__Data section__
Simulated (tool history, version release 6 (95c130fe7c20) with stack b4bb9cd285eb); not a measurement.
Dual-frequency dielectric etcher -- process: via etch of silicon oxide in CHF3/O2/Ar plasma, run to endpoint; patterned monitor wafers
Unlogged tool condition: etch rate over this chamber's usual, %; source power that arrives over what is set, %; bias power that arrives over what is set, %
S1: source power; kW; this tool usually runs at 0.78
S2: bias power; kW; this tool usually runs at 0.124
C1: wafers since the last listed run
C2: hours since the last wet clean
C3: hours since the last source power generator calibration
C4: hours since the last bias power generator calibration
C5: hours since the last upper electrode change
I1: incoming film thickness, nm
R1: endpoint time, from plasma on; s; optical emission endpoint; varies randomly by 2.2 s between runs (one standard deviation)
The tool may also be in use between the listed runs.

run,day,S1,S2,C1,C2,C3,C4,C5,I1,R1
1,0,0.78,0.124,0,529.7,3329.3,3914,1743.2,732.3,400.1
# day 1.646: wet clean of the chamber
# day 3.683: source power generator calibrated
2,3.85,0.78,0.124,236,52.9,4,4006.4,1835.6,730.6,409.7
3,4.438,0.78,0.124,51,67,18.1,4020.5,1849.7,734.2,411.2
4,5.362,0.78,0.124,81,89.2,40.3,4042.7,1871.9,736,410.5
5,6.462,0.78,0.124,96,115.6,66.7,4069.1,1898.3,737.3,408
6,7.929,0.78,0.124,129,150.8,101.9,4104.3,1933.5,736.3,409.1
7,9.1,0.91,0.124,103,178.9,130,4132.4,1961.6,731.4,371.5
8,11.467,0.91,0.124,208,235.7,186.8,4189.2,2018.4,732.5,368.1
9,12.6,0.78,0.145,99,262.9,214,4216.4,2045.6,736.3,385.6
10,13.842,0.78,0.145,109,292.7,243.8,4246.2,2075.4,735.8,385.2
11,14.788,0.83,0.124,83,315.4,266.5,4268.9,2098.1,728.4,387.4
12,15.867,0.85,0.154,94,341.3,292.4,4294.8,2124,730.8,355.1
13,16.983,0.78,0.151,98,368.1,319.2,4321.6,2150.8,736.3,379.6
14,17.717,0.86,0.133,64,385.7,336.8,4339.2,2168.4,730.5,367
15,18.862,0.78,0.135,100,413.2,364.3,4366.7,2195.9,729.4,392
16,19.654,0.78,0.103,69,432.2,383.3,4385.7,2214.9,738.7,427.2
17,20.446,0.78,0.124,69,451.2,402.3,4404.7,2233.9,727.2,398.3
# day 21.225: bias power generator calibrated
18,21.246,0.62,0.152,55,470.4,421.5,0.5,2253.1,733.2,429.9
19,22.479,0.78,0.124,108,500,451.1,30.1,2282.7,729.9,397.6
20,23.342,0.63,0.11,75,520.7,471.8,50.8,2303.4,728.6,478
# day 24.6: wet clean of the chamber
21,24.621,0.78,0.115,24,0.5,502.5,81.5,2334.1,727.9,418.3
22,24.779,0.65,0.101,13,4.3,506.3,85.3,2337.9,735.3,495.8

__Work request__
Nothing but the lines from the start of the data above through the line with "12,15.867,0.85,0.154,94,341.3,292.4,4294.8,2124,730.8,355.1" should appear in your answer, copied exactly.

__Expected answer__
Simulated (tool history, version release 6 (95c130fe7c20) with stack b4bb9cd285eb); not a measurement.
Dual-frequency dielectric etcher -- process: via etch of silicon oxide in CHF3/O2/Ar plasma, run to endpoint; patterned monitor wafers
Unlogged tool condition: etch rate over this chamber's usual, %; source power that arrives over what is set, %; bias power that arrives over what is set, %
S1: source power; kW; this tool usually runs at 0.78
S2: bias power; kW; this tool usually runs at 0.124
C1: wafers since the last listed run
C2: hours since the last wet clean
C3: hours since the last source power generator calibration
C4: hours since the last bias power generator calibration
C5: hours since the last upper electrode change
I1: incoming film thickness, nm
R1: endpoint time, from plasma on; s; optical emission endpoint; varies randomly by 2.2 s between runs (one standard deviation)
The tool may also be in use between the listed runs.

run,day,S1,S2,C1,C2,C3,C4,C5,I1,R1
1,0,0.78,0.124,0,529.7,3329.3,3914,1743.2,732.3,400.1
# day 1.646: wet clean of the chamber
# day 3.683: source power generator calibrated
2,3.85,0.78,0.124,236,52.9,4,4006.4,1835.6,730.6,409.7
3,4.438,0.78,0.124,51,67,18.1,4020.5,1849.7,734.2,411.2
4,5.362,0.78,0.124,81,89.2,40.3,4042.7,1871.9,736,410.5
5,6.462,0.78,0.124,96,115.6,66.7,4069.1,1898.3,737.3,408
6,7.929,0.78,0.124,129,150.8,101.9,4104.3,1933.5,736.3,409.1
7,9.1,0.91,0.124,103,178.9,130,4132.4,1961.6,731.4,371.5
8,11.467,0.91,0.124,208,235.7,186.8,4189.2,2018.4,732.5,368.1
9,12.6,0.78,0.145,99,262.9,214,4216.4,2045.6,736.3,385.6
10,13.842,0.78,0.145,109,292.7,243.8,4246.2,2075.4,735.8,385.2
11,14.788,0.83,0.124,83,315.4,266.5,4268.9,2098.1,728.4,387.4
12,15.867,0.85,0.154,94,341.3,292.4,4294.8,2124,730.8,355.1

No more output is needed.